■ **Provided data**:
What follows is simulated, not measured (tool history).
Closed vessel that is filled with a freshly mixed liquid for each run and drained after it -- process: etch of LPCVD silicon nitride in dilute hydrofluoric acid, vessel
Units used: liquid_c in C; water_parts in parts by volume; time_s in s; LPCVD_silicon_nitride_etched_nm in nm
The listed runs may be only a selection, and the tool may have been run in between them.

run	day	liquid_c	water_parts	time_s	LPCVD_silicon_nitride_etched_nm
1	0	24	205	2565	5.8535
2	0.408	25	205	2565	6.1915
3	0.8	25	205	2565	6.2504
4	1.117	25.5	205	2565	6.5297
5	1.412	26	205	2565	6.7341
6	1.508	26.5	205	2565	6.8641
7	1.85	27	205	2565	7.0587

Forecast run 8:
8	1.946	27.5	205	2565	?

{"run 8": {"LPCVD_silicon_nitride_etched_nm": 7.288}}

■ **Exercise**:
Copy out only the lines running from the beginning of the data to the line with "Units used: liquid_c", both ends included.

■ **Answer box**:
What follows is simulated, not measured (tool history).
Closed vessel that is filled with a freshly mixed liquid for each run and drained after it -- process: etch of LPCVD silicon nitride in dilute hydrofluoric acid, vessel
Units used: liquid_c in C; water_parts in parts by volume; time_s in s; LPCVD_silicon_nitride_etched_nm in nm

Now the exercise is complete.